• • • • • • •

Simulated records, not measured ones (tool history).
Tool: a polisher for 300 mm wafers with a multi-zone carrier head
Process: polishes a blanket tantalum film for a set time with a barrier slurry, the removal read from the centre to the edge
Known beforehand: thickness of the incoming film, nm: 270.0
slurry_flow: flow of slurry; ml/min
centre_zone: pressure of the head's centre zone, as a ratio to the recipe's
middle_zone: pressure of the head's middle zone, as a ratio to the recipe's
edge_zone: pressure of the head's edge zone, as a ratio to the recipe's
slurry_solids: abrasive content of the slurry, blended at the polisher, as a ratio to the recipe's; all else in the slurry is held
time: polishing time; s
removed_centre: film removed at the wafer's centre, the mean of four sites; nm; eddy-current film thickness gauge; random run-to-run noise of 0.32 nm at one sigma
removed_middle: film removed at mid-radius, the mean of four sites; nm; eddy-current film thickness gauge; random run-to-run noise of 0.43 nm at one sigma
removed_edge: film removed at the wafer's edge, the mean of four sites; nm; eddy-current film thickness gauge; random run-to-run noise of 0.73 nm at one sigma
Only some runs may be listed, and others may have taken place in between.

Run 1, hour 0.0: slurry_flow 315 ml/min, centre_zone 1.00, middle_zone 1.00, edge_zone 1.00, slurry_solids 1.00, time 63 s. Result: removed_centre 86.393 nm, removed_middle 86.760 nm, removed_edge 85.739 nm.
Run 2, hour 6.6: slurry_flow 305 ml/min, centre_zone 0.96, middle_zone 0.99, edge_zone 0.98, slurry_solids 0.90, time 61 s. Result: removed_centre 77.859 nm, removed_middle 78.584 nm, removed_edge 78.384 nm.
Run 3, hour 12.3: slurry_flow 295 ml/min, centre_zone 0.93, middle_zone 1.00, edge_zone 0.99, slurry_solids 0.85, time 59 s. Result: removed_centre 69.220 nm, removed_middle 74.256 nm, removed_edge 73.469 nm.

• • • • • • •

WORK ORDER
Repeat, word for word, the lines above between the line holding "removed_centre: film removed" and the line holding "removed_middle: film removed", inclusive; omit everything else.

WRITTEN REPLY
removed_centre: film removed at the wafer's centre, the mean of four sites; nm; eddy-current film thickness gauge; random run-to-run noise of 0.32 nm at one sigma
removed_middle: film removed at mid-radius, the mean of four sites; nm; eddy-current film thickness gauge; random run-to-run noise of 0.43 nm at one sigma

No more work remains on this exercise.